**Work request**
The lines from the start of the listing through the line containing "The simulator leaves" should be printed exactly, and no other lines should be printed.

**Records provided**
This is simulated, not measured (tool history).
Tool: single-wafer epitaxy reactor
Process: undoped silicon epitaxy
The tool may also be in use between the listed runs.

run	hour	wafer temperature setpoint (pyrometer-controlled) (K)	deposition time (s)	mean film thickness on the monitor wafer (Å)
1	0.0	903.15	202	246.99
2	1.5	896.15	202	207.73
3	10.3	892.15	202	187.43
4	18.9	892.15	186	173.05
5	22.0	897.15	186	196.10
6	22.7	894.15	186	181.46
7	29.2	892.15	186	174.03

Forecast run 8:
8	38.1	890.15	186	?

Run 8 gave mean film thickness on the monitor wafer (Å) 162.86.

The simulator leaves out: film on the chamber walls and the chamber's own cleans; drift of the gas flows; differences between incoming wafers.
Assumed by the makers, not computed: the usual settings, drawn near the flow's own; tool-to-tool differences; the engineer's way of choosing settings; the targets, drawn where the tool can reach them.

**Task result**
This is simulated, not measured (tool history).
Tool: single-wafer epitaxy reactor
Process: undoped silicon epitaxy
The tool may also be in use between the listed runs.

run	hour	wafer temperature setpoint (pyrometer-controlled) (K)	deposition time (s)	mean film thickness on the monitor wafer (Å)
1	0.0	903.15	202	246.99
2	1.5	896.15	202	207.73
3	10.3	892.15	202	187.43
4	18.9	892.15	186	173.05
5	22.0	897.15	186	196.10
6	22.7	894.15	186	181.46
7	29.2	892.15	186	174.03

Forecast run 8:
8	38.1	890.15	186	?

Run 8 gave mean film thickness on the monitor wafer (Å) 162.86.

The simulator leaves out: film on the chamber walls and the chamber's own cleans; drift of the gas flows; differences between incoming wafers.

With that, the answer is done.